## ACTIVITY
Reproduce the material that follows, please, but only from its first line to the line containing "Killed dies: the", inclusive.

════════════════════

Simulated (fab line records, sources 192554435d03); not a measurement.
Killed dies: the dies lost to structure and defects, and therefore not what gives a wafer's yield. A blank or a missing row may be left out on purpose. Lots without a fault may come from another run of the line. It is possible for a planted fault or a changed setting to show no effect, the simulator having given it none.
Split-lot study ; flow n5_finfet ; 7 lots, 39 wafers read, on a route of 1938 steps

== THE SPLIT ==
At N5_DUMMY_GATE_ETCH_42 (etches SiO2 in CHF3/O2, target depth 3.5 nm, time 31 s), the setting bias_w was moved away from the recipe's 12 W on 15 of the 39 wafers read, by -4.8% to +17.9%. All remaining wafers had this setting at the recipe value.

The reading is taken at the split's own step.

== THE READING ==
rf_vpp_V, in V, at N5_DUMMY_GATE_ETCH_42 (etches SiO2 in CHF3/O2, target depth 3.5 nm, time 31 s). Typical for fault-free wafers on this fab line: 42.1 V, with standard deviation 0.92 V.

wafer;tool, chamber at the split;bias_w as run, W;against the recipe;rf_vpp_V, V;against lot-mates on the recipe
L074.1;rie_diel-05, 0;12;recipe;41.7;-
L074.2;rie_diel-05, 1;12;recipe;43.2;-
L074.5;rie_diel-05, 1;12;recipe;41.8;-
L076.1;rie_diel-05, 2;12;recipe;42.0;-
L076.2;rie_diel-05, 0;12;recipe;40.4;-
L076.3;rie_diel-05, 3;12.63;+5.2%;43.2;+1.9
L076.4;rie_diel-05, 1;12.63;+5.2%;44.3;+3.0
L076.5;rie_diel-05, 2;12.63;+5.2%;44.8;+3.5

════════════════════

## ANSWER AREA
Simulated (fab line records, sources 192554435d03); not a measurement.
Killed dies: the dies lost to structure and defects, and therefore not what gives a wafer's yield. A blank or a missing row may be left out on purpose. Lots without a fault may come from another run of the line. It is possible for a planted fault or a changed setting to show no effect, the simulator having given it none.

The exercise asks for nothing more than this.